Please copy the listing below in its entirety, without alteration.

Exercise data Block Start

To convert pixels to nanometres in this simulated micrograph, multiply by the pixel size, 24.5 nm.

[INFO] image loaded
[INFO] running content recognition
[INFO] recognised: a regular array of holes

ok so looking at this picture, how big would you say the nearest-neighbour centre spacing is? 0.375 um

Exercise data Block End

● Answer section
To convert pixels to nanometres in this simulated micrograph, multiply by the pixel size, 24.5 nm.

[INFO] image loaded
[INFO] running content recognition
[INFO] recognised: a regular array of holes

ok so looking at this picture, how big would you say the nearest-neighbour centre spacing is? 0.375 um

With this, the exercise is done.